┌──

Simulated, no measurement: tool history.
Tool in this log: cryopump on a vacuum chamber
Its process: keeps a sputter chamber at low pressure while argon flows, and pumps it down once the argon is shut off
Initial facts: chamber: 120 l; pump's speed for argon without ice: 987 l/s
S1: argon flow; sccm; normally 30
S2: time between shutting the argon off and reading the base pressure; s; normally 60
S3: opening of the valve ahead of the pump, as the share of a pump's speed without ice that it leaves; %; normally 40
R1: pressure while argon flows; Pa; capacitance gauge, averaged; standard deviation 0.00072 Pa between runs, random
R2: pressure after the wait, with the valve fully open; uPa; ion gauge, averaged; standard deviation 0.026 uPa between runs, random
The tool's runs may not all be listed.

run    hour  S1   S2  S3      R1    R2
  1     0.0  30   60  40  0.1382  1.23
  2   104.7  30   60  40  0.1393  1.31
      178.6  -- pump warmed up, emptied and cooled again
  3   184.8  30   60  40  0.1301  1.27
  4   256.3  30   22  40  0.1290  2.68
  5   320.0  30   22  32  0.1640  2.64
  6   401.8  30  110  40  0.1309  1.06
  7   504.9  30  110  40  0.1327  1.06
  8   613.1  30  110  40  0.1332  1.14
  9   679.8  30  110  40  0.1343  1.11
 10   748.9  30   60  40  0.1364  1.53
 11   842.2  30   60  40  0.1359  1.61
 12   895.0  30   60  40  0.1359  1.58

└──

### Assignment
Write down the entire listing above verbatim.

### Response box
Simulated, no measurement: tool history.
Tool in this log: cryopump on a vacuum chamber
Its process: keeps a sputter chamber at low pressure while argon flows, and pumps it down once the argon is shut off
Initial facts: chamber: 120 l; pump's speed for argon without ice: 987 l/s
S1: argon flow; sccm; normally 30
S2: time between shutting the argon off and reading the base pressure; s; normally 60
S3: opening of the valve ahead of the pump, as the share of a pump's speed without ice that it leaves; %; normally 40
R1: pressure while argon flows; Pa; capacitance gauge, averaged; standard deviation 0.00072 Pa between runs, random
R2: pressure after the wait, with the valve fully open; uPa; ion gauge, averaged; standard deviation 0.026 uPa between runs, random
The tool's runs may not all be listed.

run    hour  S1   S2  S3      R1    R2
  1     0.0  30   60  40  0.1382  1.23
  2   104.7  30   60  40  0.1393  1.31
      178.6  -- pump warmed up, emptied and cooled again
  3   184.8  30   60  40  0.1301  1.27
  4   256.3  30   22  40  0.1290  2.68
  5   320.0  30   22  32  0.1640  2.64
  6   401.8  30  110  40  0.1309  1.06
  7   504.9  30  110  40  0.1327  1.06
  8   613.1  30  110  40  0.1332  1.14
  9   679.8  30  110  40  0.1343  1.11
 10   748.9  30   60  40  0.1364  1.53
 11   842.2  30   60  40  0.1359  1.61
 12   895.0  30   60  40  0.1359  1.58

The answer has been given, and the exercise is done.